_ACTIVITY_: Word for word, reproduce each of the entries.

_SUPPLIED DATA_:
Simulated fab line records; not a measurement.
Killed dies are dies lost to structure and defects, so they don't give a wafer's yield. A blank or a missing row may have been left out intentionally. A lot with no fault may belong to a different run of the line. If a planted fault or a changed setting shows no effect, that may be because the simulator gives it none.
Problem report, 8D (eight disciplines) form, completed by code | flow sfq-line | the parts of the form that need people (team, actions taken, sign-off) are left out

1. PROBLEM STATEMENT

_ANSWER AREA_:
Simulated fab line records; not a measurement.
Killed dies are dies lost to structure and defects, so they don't give a wafer's yield. A blank or a missing row may have been left out intentionally. A lot with no fault may belong to a different run of the line. If a planted fault or a changed setting shows no effect, that may be because the simulator gives it none.
Problem report, 8D (eight disciplines) form, completed by code | flow sfq-line | the parts of the form that need people (team, actions taken, sign-off) are left out

1. PROBLEM STATEMENT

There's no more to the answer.